(INPUT DATA Opens)

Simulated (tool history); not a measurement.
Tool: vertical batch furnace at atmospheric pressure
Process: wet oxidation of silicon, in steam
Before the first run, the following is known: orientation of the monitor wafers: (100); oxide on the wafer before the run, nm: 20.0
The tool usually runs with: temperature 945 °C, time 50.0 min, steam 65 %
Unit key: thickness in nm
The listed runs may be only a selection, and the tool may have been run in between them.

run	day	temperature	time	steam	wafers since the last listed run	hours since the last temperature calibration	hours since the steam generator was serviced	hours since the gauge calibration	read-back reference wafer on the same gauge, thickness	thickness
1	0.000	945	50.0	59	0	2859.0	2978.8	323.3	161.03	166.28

(INPUT DATA Closes)

▶ [WORK ITEM]:
Please copy each line above exactly as written.

▶ [ANSWER SPACE]:
Simulated (tool history); not a measurement.
Tool: vertical batch furnace at atmospheric pressure
Process: wet oxidation of silicon, in steam
Before the first run, the following is known: orientation of the monitor wafers: (100); oxide on the wafer before the run, nm: 20.0
The tool usually runs with: temperature 945 °C, time 50.0 min, steam 65 %
Unit key: thickness in nm
The listed runs may be only a selection, and the tool may have been run in between them.

run	day	temperature	time	steam	wafers since the last listed run	hours since the last temperature calibration	hours since the steam generator was serviced	hours since the gauge calibration	read-back reference wafer on the same gauge, thickness	thickness
1	0.000	945	50.0	59	0	2859.0	2978.8	323.3	161.03	166.28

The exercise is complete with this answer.